ASSIGNMENT:
Take the material below and output exactly the run of lines from the one containing "1. THE PROBLEM" down to the one containing "VT_DECK1_MIDDLE_INNER at NHARC_END_WLT_00", with both included.

DATA SUPPLIED:
[Start of Attachment]

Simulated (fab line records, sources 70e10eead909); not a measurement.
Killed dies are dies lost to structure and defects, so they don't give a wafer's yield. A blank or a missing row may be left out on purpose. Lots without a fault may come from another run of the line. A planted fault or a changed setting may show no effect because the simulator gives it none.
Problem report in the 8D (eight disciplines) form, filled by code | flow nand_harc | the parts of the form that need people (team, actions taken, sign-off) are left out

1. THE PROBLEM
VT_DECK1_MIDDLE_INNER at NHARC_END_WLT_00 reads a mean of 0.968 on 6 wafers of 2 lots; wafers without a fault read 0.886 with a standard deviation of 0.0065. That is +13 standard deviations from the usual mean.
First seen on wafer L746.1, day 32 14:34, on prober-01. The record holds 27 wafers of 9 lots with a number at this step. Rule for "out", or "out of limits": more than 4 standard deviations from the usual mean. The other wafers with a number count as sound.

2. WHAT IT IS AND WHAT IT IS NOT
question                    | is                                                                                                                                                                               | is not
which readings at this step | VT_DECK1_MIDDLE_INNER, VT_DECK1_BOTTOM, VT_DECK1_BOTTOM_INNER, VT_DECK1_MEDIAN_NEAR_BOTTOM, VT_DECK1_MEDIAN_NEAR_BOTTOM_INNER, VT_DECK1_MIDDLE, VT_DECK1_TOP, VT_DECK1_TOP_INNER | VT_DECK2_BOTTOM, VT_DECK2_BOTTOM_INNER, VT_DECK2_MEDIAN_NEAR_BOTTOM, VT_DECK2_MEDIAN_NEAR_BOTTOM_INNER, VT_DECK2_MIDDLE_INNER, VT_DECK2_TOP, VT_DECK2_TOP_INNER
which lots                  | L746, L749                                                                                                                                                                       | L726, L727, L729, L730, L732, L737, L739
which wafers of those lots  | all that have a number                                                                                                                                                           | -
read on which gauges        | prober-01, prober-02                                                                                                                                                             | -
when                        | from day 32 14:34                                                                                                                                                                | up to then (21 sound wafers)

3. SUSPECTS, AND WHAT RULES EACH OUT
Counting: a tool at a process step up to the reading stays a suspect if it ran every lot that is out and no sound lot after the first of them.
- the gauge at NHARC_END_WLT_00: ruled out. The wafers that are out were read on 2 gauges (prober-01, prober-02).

[End of Attachment]

TASK OUTPUT:
1. THE PROBLEM
VT_DECK1_MIDDLE_INNER at NHARC_END_WLT_00 reads a mean of 0.968 on 6 wafers of 2 lots; wafers without a fault read 0.886 with a standard deviation of 0.0065. That is +13 standard deviations from the usual mean.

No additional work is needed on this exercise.